========================================

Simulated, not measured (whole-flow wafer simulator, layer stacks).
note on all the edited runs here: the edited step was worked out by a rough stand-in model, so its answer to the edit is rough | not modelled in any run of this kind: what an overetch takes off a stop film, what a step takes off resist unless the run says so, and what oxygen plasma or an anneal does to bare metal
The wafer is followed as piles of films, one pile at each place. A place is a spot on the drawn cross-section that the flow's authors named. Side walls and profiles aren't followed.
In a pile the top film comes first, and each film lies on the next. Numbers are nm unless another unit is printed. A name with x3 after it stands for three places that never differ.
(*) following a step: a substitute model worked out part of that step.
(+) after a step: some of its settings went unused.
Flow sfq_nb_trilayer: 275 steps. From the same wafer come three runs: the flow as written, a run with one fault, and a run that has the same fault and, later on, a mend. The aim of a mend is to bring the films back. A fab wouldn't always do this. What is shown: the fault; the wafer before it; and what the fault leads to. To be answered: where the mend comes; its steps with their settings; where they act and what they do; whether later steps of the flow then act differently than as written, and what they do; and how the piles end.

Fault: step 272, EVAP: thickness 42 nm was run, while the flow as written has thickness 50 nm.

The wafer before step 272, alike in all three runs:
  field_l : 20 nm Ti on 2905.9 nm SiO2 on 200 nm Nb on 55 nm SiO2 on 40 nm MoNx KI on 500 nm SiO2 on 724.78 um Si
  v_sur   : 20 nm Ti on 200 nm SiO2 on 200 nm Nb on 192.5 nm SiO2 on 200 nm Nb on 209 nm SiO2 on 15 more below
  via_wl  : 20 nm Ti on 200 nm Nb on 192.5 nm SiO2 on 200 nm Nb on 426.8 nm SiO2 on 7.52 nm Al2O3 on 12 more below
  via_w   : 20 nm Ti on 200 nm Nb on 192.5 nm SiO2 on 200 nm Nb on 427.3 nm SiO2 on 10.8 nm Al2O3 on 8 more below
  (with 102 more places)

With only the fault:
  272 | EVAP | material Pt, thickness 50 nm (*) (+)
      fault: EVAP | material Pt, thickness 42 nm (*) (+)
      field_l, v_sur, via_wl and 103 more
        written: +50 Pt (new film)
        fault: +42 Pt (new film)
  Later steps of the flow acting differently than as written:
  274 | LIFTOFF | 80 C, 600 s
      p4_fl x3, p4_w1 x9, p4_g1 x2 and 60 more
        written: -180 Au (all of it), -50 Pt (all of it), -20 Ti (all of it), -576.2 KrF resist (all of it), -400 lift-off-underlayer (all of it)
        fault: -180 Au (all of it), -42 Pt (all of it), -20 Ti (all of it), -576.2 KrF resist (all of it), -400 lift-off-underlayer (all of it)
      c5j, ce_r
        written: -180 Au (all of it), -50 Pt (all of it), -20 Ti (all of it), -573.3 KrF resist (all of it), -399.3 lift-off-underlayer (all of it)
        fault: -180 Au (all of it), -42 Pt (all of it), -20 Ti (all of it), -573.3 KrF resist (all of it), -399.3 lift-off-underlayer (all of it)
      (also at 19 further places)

========================================

## Exercise
Using the listing above, return word for word each line from the one that has "The wafer before step" through the one that has "274 | LIFTOFF | 80 C, 600 s", and no line outside that range.

## Written answer
The wafer before step 272, alike in all three runs:
  field_l : 20 nm Ti on 2905.9 nm SiO2 on 200 nm Nb on 55 nm SiO2 on 40 nm MoNx KI on 500 nm SiO2 on 724.78 um Si
  v_sur   : 20 nm Ti on 200 nm SiO2 on 200 nm Nb on 192.5 nm SiO2 on 200 nm Nb on 209 nm SiO2 on 15 more below
  via_wl  : 20 nm Ti on 200 nm Nb on 192.5 nm SiO2 on 200 nm Nb on 426.8 nm SiO2 on 7.52 nm Al2O3 on 12 more below
  via_w   : 20 nm Ti on 200 nm Nb on 192.5 nm SiO2 on 200 nm Nb on 427.3 nm SiO2 on 10.8 nm Al2O3 on 8 more below
  (with 102 more places)

With only the fault:
  272 | EVAP | material Pt, thickness 50 nm (*) (+)
      fault: EVAP | material Pt, thickness 42 nm (*) (+)
      field_l, v_sur, via_wl and 103 more
        written: +50 Pt (new film)
        fault: +42 Pt (new film)
  Later steps of the flow acting differently than as written:
  274 | LIFTOFF | 80 C, 600 s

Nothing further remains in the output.